* **Extracted material**
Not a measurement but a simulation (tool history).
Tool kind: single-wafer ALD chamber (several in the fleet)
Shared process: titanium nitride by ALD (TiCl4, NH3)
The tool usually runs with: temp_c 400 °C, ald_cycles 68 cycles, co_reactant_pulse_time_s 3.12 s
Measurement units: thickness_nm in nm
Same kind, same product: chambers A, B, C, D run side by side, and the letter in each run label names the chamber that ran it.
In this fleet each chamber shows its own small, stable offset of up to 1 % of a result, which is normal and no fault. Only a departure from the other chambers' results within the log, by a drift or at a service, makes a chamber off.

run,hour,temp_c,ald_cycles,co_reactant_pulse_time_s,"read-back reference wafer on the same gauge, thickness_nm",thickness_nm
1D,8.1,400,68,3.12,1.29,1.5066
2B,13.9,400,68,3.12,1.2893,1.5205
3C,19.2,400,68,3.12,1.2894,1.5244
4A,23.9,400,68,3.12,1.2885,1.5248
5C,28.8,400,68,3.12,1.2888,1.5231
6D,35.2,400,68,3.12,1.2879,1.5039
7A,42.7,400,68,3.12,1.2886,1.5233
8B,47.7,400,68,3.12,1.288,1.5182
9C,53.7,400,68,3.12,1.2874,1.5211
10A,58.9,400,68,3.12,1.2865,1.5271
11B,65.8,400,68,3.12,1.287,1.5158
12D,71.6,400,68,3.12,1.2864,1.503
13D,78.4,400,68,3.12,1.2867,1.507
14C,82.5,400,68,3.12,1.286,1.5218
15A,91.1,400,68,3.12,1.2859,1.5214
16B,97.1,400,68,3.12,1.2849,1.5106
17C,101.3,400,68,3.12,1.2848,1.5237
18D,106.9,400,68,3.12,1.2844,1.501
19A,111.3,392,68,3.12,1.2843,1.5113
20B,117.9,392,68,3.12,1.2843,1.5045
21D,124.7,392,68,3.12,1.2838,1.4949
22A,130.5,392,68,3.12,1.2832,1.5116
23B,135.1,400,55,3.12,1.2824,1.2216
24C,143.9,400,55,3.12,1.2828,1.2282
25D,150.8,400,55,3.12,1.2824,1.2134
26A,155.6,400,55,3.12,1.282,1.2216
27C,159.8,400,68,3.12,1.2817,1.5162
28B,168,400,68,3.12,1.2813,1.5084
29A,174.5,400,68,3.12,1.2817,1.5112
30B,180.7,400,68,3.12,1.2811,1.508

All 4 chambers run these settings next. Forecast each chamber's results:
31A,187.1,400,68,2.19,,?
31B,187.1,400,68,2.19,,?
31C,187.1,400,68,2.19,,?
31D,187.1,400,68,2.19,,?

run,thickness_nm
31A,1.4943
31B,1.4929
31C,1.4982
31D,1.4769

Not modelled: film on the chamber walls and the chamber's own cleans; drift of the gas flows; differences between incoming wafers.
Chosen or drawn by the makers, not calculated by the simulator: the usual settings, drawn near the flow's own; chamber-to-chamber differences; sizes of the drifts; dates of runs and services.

* **Work order**
Set down, exactly as they appear, the lines above from the first one to the line that holds "The tool usually", both included, please, and no others.

* **Task output**
Not a measurement but a simulation (tool history).
Tool kind: single-wafer ALD chamber (several in the fleet)
Shared process: titanium nitride by ALD (TiCl4, NH3)
The tool usually runs with: temp_c 400 °C, ald_cycles 68 cycles, co_reactant_pulse_time_s 3.12 s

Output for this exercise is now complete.